# EXERCISE
In the listing below, start your output at the line with "L616 | day 14" and end it after the line with "L604 | day 11 13:08", copying every line exactly.

# INFORMATION SHOWN
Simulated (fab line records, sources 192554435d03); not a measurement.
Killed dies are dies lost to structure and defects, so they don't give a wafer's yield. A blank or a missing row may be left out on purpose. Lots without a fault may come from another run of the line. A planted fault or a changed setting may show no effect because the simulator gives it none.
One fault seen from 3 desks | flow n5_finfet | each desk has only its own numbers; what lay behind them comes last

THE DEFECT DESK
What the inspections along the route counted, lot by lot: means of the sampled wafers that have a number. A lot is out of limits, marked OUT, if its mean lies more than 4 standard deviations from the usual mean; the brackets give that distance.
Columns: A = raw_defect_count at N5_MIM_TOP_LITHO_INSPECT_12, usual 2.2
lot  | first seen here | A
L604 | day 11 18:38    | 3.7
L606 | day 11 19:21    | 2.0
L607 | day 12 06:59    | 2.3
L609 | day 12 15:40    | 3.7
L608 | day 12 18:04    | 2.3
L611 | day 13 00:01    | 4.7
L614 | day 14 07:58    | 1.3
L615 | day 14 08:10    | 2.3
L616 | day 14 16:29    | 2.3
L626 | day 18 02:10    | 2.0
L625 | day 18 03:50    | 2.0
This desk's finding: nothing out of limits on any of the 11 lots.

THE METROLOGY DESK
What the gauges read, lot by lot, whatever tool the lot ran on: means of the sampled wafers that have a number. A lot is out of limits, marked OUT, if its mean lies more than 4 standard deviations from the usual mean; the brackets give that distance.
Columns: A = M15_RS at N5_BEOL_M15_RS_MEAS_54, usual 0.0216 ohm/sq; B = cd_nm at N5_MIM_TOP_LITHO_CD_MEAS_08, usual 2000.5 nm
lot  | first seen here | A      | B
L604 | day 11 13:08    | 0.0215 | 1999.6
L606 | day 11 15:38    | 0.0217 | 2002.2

# EXERCISE OUTPUT
L616 | day 14 16:29    | 2.3
L626 | day 18 02:10    | 2.0
L625 | day 18 03:50    | 2.0
This desk's finding: nothing out of limits on any of the 11 lots.

THE METROLOGY DESK
What the gauges read, lot by lot, whatever tool the lot ran on: means of the sampled wafers that have a number. A lot is out of limits, marked OUT, if its mean lies more than 4 standard deviations from the usual mean; the brackets give that distance.
Columns: A = M15_RS at N5_BEOL_M15_RS_MEAS_54, usual 0.0216 ohm/sq; B = cd_nm at N5_MIM_TOP_LITHO_CD_MEAS_08, usual 2000.5 nm
lot  | first seen here | A      | B
L604 | day 11 13:08    | 0.0215 | 1999.6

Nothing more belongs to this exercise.